Your answer must consist solely of the lines from the start of the entries below through the line with "lots with no", unchanged.

Data for review below:
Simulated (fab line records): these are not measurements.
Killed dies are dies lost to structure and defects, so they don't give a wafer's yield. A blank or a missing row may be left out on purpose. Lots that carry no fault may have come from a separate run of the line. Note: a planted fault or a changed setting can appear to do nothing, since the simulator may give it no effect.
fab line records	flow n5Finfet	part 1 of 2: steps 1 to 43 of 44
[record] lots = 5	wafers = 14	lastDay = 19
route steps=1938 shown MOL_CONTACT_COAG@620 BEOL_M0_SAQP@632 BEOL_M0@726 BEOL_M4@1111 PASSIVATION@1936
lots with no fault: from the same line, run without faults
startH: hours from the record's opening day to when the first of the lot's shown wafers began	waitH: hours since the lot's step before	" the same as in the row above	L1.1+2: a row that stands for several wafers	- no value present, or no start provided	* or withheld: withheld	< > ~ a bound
End of Data for review.

→ **Written solution**
Simulated (fab line records): these are not measurements.
Killed dies are dies lost to structure and defects, so they don't give a wafer's yield. A blank or a missing row may be left out on purpose. Lots that carry no fault may have come from a separate run of the line. Note: a planted fault or a changed setting can appear to do nothing, since the simulator may give it no effect.
fab line records	flow n5Finfet	part 1 of 2: steps 1 to 43 of 44
[record] lots = 5	wafers = 14	lastDay = 19
route steps=1938 shown MOL_CONTACT_COAG@620 BEOL_M0_SAQP@632 BEOL_M0@726 BEOL_M4@1111 PASSIVATION@1936
lots with no fault: from the same line, run without faults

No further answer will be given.